Action item —
Only one stretch of the listing below is wanted. Give it again exactly, from the line with "L226.6 | 679" through the line with "L233.5 | can't be placed: 0 or 2 or 1 | 0".

'''
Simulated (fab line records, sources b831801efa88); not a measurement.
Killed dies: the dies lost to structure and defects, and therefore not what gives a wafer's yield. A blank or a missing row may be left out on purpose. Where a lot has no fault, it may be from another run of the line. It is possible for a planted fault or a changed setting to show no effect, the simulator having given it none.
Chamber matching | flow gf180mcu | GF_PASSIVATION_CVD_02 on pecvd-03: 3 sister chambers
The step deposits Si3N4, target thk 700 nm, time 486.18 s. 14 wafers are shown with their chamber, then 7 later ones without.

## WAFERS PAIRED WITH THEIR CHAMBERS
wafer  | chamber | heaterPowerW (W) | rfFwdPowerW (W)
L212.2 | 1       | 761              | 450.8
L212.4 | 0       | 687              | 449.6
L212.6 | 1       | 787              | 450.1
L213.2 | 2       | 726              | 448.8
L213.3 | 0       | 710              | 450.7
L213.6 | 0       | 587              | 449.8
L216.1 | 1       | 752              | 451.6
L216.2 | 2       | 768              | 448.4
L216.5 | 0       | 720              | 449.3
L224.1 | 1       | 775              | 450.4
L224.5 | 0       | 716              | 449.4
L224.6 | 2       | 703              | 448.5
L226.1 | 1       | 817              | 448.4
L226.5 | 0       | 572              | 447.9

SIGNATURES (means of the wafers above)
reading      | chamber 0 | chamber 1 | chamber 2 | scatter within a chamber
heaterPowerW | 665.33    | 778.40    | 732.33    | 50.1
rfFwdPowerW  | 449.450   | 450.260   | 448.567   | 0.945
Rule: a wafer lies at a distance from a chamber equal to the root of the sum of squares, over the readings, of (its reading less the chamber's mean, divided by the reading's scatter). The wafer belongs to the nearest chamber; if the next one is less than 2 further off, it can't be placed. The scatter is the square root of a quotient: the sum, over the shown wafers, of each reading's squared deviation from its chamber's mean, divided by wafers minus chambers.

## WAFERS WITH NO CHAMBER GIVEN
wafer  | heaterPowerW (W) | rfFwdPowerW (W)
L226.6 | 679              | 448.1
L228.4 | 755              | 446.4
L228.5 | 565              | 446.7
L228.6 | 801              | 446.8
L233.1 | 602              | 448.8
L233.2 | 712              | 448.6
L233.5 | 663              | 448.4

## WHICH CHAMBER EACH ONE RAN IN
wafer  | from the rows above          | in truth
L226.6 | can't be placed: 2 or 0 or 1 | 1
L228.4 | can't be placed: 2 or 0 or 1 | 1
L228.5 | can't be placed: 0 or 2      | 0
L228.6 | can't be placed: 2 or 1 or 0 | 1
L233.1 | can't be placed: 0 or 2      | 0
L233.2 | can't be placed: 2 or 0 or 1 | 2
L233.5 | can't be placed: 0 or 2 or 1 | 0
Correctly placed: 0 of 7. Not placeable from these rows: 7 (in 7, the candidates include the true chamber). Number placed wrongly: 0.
'''

Task response —
L226.6 | 679              | 448.1
L228.4 | 755              | 446.4
L228.5 | 565              | 446.7
L228.6 | 801              | 446.8
L233.1 | 602              | 448.8
L233.2 | 712              | 448.6
L233.5 | 663              | 448.4

## WHICH CHAMBER EACH ONE RAN IN
wafer  | from the rows above          | in truth
L226.6 | can't be placed: 2 or 0 or 1 | 1
L228.4 | can't be placed: 2 or 0 or 1 | 1
L228.5 | can't be placed: 0 or 2      | 0
L228.6 | can't be placed: 2 or 1 or 0 | 1
L233.1 | can't be placed: 0 or 2      | 0
L233.2 | can't be placed: 2 or 0 or 1 | 2
L233.5 | can't be placed: 0 or 2 or 1 | 0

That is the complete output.